Action item: Working from the entries that follow, retype each one without any alteration.

Input data:
- - -
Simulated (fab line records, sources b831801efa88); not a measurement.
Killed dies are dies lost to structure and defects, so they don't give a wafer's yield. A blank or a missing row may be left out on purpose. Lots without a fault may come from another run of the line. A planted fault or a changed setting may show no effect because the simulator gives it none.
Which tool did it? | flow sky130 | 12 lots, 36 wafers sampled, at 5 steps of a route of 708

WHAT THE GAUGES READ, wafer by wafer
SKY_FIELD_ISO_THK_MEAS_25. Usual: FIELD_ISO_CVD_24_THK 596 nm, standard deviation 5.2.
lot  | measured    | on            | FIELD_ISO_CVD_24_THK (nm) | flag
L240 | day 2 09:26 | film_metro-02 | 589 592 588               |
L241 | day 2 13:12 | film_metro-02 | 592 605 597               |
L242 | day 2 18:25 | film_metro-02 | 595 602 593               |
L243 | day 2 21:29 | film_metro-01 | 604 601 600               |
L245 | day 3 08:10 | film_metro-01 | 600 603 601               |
- - -

Written reply:
Simulated (fab line records, sources b831801efa88); not a measurement.
Killed dies are dies lost to structure and defects, so they don't give a wafer's yield. A blank or a missing row may be left out on purpose. Lots without a fault may come from another run of the line. A planted fault or a changed setting may show no effect because the simulator gives it none.
Which tool did it? | flow sky130 | 12 lots, 36 wafers sampled, at 5 steps of a route of 708

WHAT THE GAUGES READ, wafer by wafer
SKY_FIELD_ISO_THK_MEAS_25. Usual: FIELD_ISO_CVD_24_THK 596 nm, standard deviation 5.2.
lot  | measured    | on            | FIELD_ISO_CVD_24_THK (nm) | flag
L240 | day 2 09:26 | film_metro-02 | 589 592 588               |
L241 | day 2 13:12 | film_metro-02 | 592 605 597               |
L242 | day 2 18:25 | film_metro-02 | 595 602 593               |
L243 | day 2 21:29 | film_metro-01 | 604 601 600               |
L245 | day 3 08:10 | film_metro-01 | 600 603 601               |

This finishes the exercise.